* **Work instruction**: In the data below, one line contains "route steps=708 shown" and a later one contains "start_h: hours from". Print both, with every line between them, exactly and alone.

* **Records supplied**:
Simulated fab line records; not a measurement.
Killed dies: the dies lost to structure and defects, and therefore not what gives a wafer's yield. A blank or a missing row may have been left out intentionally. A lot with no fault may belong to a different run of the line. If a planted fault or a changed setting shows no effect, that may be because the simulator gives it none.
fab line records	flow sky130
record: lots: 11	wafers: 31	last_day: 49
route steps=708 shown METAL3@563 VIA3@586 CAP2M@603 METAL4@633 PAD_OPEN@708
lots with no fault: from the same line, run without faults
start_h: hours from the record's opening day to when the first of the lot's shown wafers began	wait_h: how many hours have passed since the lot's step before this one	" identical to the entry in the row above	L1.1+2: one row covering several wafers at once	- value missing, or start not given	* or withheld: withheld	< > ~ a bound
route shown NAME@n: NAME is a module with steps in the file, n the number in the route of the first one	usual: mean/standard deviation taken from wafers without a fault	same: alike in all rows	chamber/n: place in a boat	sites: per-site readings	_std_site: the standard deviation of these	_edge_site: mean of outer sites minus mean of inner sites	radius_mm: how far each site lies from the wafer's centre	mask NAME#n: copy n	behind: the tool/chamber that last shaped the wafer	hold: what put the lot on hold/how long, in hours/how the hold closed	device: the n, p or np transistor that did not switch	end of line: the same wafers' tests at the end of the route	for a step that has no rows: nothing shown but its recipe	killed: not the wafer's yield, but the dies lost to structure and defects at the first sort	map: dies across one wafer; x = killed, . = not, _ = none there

* **Task response**:
route steps=708 shown METAL3@563 VIA3@586 CAP2M@603 METAL4@633 PAD_OPEN@708
lots with no fault: from the same line, run without faults
start_h: hours from the record's opening day to when the first of the lot's shown wafers began	wait_h: how many hours have passed since the lot's step before this one	" identical to the entry in the row above	L1.1+2: one row covering several wafers at once	- value missing, or start not given	* or withheld: withheld	< > ~ a bound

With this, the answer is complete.